● Information supplied:
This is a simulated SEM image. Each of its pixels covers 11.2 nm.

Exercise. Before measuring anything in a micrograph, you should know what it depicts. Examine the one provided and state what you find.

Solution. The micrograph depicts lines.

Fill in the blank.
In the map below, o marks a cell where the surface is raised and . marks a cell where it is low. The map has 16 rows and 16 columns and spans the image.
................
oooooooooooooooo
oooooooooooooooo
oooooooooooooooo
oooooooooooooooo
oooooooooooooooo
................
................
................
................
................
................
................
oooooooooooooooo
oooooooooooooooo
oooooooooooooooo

● Activity: Only the lines from the opening of the material through the line with "Fill in the blank." should be echoed, exactly as written.

● Exercise response:
This is a simulated SEM image. Each of its pixels covers 11.2 nm.

Exercise. Before measuring anything in a micrograph, you should know what it depicts. Examine the one provided and state what you find.

Solution. The micrograph depicts lines.

Fill in the blank.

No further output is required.